Task item
Would you print the records below without changing anything?

*** Entries provided Section Begins ***

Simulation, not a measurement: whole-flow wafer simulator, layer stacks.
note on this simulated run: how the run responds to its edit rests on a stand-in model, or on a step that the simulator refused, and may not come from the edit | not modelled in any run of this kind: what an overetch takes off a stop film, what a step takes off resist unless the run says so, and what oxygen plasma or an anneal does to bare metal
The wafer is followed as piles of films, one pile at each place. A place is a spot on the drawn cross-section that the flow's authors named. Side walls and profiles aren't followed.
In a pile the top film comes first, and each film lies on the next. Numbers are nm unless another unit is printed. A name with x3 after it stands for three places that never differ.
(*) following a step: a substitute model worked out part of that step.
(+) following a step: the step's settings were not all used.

*** Entries provided Section Ends ***

Solution
Simulation, not a measurement: whole-flow wafer simulator, layer stacks.
note on this simulated run: how the run responds to its edit rests on a stand-in model, or on a step that the simulator refused, and may not come from the edit | not modelled in any run of this kind: what an overetch takes off a stop film, what a step takes off resist unless the run says so, and what oxygen plasma or an anneal does to bare metal
The wafer is followed as piles of films, one pile at each place. A place is a spot on the drawn cross-section that the flow's authors named. Side walls and profiles aren't followed.
In a pile the top film comes first, and each film lies on the next. Numbers are nm unless another unit is printed. A name with x3 after it stands for three places that never differ.
(*) following a step: a substitute model worked out part of that step.
(+) following a step: the step's settings were not all used.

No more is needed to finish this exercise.